——————

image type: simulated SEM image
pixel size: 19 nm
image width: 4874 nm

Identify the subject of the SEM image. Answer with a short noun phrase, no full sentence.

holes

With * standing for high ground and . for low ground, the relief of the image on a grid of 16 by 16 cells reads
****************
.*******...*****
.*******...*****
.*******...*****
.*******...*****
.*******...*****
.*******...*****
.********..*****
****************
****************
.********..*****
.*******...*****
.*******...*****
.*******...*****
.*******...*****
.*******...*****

——————

» Brief: Copy, please, every line from the start of the entries down to the line that holds "With * standing", with both of those lines included and no others.

» Response area:
image type: simulated SEM image
pixel size: 19 nm
image width: 4874 nm

Identify the subject of the SEM image. Answer with a short noun phrase, no full sentence.

holes

With * standing for high ground and . for low ground, the relief of the image on a grid of 16 by 16 cells reads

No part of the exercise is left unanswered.